- _EXERCISE_:
Word for word, give every line of the listing again.

■ ■ ■ ■

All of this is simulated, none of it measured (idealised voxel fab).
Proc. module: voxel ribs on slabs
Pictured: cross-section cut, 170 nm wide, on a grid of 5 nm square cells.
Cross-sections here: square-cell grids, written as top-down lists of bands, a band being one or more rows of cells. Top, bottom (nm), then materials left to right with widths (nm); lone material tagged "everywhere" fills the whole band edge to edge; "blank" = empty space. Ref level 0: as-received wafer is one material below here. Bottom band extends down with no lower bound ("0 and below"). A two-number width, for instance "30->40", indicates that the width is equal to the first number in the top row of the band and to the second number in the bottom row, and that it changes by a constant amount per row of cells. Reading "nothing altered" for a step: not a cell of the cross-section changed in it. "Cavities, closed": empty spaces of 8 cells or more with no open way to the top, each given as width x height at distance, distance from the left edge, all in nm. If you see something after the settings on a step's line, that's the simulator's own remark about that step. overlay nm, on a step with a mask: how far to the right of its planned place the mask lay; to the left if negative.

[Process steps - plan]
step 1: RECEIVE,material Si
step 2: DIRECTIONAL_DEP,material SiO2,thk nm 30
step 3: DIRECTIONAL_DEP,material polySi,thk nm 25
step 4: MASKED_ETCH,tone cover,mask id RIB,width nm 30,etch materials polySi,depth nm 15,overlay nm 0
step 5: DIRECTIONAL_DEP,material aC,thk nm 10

■ ■ ■ ■

- _TASK RESULT_:
All of this is simulated, none of it measured (idealised voxel fab).
Proc. module: voxel ribs on slabs
Pictured: cross-section cut, 170 nm wide, on a grid of 5 nm square cells.
Cross-sections here: square-cell grids, written as top-down lists of bands, a band being one or more rows of cells. Top, bottom (nm), then materials left to right with widths (nm); lone material tagged "everywhere" fills the whole band edge to edge; "blank" = empty space. Ref level 0: as-received wafer is one material below here. Bottom band extends down with no lower bound ("0 and below"). A two-number width, for instance "30->40", indicates that the width is equal to the first number in the top row of the band and to the second number in the bottom row, and that it changes by a constant amount per row of cells. Reading "nothing altered" for a step: not a cell of the cross-section changed in it. "Cavities, closed": empty spaces of 8 cells or more with no open way to the top, each given as width x height at distance, distance from the left edge, all in nm. If you see something after the settings on a step's line, that's the simulator's own remark about that step. overlay nm, on a step with a mask: how far to the right of its planned place the mask lay; to the left if negative.

[Process steps - plan]
step 1: RECEIVE,material Si
step 2: DIRECTIONAL_DEP,material SiO2,thk nm 30
step 3: DIRECTIONAL_DEP,material polySi,thk nm 25
step 4: MASKED_ETCH,tone cover,mask id RIB,width nm 30,etch materials polySi,depth nm 15,overlay nm 0
step 5: DIRECTIONAL_DEP,material aC,thk nm 10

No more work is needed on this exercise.